Please return the whole listing word for word.

## Extracted data
=== Begin Enclosure ===

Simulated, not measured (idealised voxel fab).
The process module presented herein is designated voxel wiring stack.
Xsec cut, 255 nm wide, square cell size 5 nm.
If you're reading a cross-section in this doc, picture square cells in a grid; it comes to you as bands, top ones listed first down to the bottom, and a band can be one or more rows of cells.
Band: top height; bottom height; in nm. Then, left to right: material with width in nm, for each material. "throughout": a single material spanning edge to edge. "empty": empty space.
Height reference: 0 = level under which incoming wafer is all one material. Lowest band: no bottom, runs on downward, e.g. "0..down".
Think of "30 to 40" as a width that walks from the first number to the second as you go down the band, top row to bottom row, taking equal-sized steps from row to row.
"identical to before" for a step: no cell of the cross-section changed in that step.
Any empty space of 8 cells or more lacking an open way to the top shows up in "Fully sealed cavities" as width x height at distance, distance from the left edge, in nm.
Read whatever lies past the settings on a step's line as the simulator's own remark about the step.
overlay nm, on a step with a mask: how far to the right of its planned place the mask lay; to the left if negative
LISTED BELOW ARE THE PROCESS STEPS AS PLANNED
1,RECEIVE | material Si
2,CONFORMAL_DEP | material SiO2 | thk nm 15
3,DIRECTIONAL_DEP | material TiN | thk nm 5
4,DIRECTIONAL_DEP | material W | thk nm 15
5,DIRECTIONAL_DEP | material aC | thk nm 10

=== End Enclosure ===

## Response area
Simulated, not measured (idealised voxel fab).
The process module presented herein is designated voxel wiring stack.
Xsec cut, 255 nm wide, square cell size 5 nm.
If you're reading a cross-section in this doc, picture square cells in a grid; it comes to you as bands, top ones listed first down to the bottom, and a band can be one or more rows of cells.
Band: top height; bottom height; in nm. Then, left to right: material with width in nm, for each material. "throughout": a single material spanning edge to edge. "empty": empty space.
Height reference: 0 = level under which incoming wafer is all one material. Lowest band: no bottom, runs on downward, e.g. "0..down".
Think of "30 to 40" as a width that walks from the first number to the second as you go down the band, top row to bottom row, taking equal-sized steps from row to row.
"identical to before" for a step: no cell of the cross-section changed in that step.
Any empty space of 8 cells or more lacking an open way to the top shows up in "Fully sealed cavities" as width x height at distance, distance from the left edge, in nm.
Read whatever lies past the settings on a step's line as the simulator's own remark about the step.
overlay nm, on a step with a mask: how far to the right of its planned place the mask lay; to the left if negative
LISTED BELOW ARE THE PROCESS STEPS AS PLANNED
1,RECEIVE | material Si
2,CONFORMAL_DEP | material SiO2 | thk nm 15
3,DIRECTIONAL_DEP | material TiN | thk nm 5
4,DIRECTIONAL_DEP | material W | thk nm 15
5,DIRECTIONAL_DEP | material aC | thk nm 10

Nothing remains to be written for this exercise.